▶ [WORK TASK] Write out the whole listing exactly as it stands.

▶ [DATA EXCERPTS]
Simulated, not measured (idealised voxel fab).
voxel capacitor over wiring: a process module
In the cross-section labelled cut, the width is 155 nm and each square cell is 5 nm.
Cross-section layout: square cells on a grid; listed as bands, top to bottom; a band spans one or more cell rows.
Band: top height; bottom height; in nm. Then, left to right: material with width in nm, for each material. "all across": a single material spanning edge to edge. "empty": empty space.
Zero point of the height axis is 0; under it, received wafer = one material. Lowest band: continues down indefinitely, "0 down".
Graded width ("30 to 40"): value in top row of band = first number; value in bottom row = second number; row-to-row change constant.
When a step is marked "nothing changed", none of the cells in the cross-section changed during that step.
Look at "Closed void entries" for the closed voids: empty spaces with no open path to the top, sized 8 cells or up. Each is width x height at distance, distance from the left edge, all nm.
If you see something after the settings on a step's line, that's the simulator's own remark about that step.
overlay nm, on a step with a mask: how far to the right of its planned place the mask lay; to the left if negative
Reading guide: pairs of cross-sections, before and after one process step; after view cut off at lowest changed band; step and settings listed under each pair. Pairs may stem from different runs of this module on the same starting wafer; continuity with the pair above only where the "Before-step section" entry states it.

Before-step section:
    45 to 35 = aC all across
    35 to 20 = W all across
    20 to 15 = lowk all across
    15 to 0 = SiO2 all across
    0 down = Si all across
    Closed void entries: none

▶ [RESPONSE AREA]
Simulated, not measured (idealised voxel fab).
voxel capacitor over wiring: a process module
In the cross-section labelled cut, the width is 155 nm and each square cell is 5 nm.
Cross-section layout: square cells on a grid; listed as bands, top to bottom; a band spans one or more cell rows.
Band: top height; bottom height; in nm. Then, left to right: material with width in nm, for each material. "all across": a single material spanning edge to edge. "empty": empty space.
Zero point of the height axis is 0; under it, received wafer = one material. Lowest band: continues down indefinitely, "0 down".
Graded width ("30 to 40"): value in top row of band = first number; value in bottom row = second number; row-to-row change constant.
When a step is marked "nothing changed", none of the cells in the cross-section changed during that step.
Look at "Closed void entries" for the closed voids: empty spaces with no open path to the top, sized 8 cells or up. Each is width x height at distance, distance from the left edge, all nm.
If you see something after the settings on a step's line, that's the simulator's own remark about that step.
overlay nm, on a step with a mask: how far to the right of its planned place the mask lay; to the left if negative
Reading guide: pairs of cross-sections, before and after one process step; after view cut off at lowest changed band; step and settings listed under each pair. Pairs may stem from different runs of this module on the same starting wafer; continuity with the pair above only where the "Before-step section" entry states it.

Before-step section:
    45 to 35 = aC all across
    35 to 20 = W all across
    20 to 15 = lowk all across
    15 to 0 = SiO2 all across
    0 down = Si all across
    Closed void entries: none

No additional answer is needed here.